Action item: The lines from the start of the data up to and including the one with "WHAT THE GAUGES SHOWED, per wafer" should be returned exactly, and nothing else.

○ ○ ○ ○ ○

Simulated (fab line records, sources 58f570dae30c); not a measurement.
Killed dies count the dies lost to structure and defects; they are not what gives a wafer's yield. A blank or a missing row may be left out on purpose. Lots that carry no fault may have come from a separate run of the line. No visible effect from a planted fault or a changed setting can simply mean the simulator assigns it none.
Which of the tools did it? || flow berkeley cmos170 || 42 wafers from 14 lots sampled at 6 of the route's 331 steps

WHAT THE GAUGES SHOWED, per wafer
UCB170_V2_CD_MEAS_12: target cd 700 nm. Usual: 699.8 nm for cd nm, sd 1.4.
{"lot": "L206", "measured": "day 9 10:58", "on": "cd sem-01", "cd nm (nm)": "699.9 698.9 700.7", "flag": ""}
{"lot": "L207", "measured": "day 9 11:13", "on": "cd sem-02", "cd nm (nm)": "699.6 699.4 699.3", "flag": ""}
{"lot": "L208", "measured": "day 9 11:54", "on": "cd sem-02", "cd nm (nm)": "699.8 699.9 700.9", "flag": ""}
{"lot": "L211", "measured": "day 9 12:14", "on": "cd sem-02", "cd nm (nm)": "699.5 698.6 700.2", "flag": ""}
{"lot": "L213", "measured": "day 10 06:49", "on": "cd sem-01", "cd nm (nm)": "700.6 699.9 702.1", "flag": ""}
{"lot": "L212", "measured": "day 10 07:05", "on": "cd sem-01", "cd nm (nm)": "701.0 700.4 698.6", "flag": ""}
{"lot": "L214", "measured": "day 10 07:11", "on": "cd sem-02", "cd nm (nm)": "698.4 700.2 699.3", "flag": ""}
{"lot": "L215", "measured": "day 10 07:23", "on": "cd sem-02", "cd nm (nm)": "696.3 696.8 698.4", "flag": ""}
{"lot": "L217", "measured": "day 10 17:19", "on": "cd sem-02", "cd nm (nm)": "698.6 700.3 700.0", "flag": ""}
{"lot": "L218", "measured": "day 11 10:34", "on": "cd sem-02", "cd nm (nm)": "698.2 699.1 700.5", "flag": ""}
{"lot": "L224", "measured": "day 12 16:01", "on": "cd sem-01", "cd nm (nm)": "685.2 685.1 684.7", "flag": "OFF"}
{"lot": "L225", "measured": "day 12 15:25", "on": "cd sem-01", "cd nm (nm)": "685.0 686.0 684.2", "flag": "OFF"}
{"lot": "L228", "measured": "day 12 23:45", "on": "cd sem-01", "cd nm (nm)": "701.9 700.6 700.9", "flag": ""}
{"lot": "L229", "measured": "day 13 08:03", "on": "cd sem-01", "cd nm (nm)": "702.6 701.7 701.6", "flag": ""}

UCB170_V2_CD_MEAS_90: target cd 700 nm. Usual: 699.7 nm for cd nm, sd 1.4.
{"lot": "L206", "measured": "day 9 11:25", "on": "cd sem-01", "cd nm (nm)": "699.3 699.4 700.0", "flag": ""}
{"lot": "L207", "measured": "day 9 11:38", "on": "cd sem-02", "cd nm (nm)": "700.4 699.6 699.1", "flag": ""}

○ ○ ○ ○ ○

Task output:
Simulated (fab line records, sources 58f570dae30c); not a measurement.
Killed dies count the dies lost to structure and defects; they are not what gives a wafer's yield. A blank or a missing row may be left out on purpose. Lots that carry no fault may have come from a separate run of the line. No visible effect from a planted fault or a changed setting can simply mean the simulator assigns it none.
Which of the tools did it? || flow berkeley cmos170 || 42 wafers from 14 lots sampled at 6 of the route's 331 steps

WHAT THE GAUGES SHOWED, per wafer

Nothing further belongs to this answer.